■ **Assignment**:
A word-for-word copy of the entries below is required.

■ **Data section**:
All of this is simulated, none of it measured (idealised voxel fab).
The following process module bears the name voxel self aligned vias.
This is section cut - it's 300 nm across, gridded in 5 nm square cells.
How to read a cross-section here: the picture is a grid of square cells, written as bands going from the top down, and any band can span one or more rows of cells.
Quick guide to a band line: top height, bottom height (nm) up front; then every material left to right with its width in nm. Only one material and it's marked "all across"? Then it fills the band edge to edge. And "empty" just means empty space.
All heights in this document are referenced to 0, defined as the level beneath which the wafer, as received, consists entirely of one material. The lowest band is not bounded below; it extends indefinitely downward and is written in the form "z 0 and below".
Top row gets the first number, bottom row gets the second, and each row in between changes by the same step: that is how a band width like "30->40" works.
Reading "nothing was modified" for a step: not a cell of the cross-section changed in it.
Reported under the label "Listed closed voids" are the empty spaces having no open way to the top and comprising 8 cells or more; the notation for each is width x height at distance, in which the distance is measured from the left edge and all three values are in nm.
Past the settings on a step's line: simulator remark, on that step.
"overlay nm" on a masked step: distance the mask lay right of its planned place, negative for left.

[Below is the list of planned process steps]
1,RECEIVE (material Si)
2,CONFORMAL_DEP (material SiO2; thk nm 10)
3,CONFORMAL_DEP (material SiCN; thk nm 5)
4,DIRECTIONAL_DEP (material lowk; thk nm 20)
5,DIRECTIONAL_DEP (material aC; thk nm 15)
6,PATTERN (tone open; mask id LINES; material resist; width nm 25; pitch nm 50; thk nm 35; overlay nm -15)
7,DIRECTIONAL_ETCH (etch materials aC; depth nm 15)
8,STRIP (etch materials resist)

■ **Written solution**:
All of this is simulated, none of it measured (idealised voxel fab).
The following process module bears the name voxel self aligned vias.
This is section cut - it's 300 nm across, gridded in 5 nm square cells.
How to read a cross-section here: the picture is a grid of square cells, written as bands going from the top down, and any band can span one or more rows of cells.
Quick guide to a band line: top height, bottom height (nm) up front; then every material left to right with its width in nm. Only one material and it's marked "all across"? Then it fills the band edge to edge. And "empty" just means empty space.
All heights in this document are referenced to 0, defined as the level beneath which the wafer, as received, consists entirely of one material. The lowest band is not bounded below; it extends indefinitely downward and is written in the form "z 0 and below".
Top row gets the first number, bottom row gets the second, and each row in between changes by the same step: that is how a band width like "30->40" works.
Reading "nothing was modified" for a step: not a cell of the cross-section changed in it.
Reported under the label "Listed closed voids" are the empty spaces having no open way to the top and comprising 8 cells or more; the notation for each is width x height at distance, in which the distance is measured from the left edge and all three values are in nm.
Past the settings on a step's line: simulator remark, on that step.
"overlay nm" on a masked step: distance the mask lay right of its planned place, negative for left.

[Below is the list of planned process steps]
1,RECEIVE (material Si)
2,CONFORMAL_DEP (material SiO2; thk nm 10)
3,CONFORMAL_DEP (material SiCN; thk nm 5)
4,DIRECTIONAL_DEP (material lowk; thk nm 20)
5,DIRECTIONAL_DEP (material aC; thk nm 15)
6,PATTERN (tone open; mask id LINES; material resist; width nm 25; pitch nm 50; thk nm 35; overlay nm -15)
7,DIRECTIONAL_ETCH (etch materials aC; depth nm 15)
8,STRIP (etch materials resist)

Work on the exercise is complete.